▸ Dataset records:
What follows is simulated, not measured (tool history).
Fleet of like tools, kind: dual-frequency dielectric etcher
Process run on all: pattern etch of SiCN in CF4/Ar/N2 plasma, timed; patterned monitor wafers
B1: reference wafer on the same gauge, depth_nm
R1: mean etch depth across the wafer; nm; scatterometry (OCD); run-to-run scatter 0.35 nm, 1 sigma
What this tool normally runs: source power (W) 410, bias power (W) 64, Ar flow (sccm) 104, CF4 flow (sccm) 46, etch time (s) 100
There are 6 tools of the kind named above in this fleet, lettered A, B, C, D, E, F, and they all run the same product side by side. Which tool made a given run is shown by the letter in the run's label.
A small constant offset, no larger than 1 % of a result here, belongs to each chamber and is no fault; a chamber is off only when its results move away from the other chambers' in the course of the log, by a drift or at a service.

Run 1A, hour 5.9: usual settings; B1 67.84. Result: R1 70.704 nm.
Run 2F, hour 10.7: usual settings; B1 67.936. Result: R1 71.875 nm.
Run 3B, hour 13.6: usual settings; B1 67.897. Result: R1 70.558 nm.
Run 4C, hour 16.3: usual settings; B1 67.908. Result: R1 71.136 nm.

▸ Requirement: Your task is to transcribe, with no changes, only the lines of the listing above that lie between the line holding "Run 2F, hour" and the line holding "Run 3B, hour", inclusive.

▸ Your solution:
Run 2F, hour 10.7: usual settings; B1 67.936. Result: R1 71.875 nm.
Run 3B, hour 13.6: usual settings; B1 67.897. Result: R1 70.558 nm.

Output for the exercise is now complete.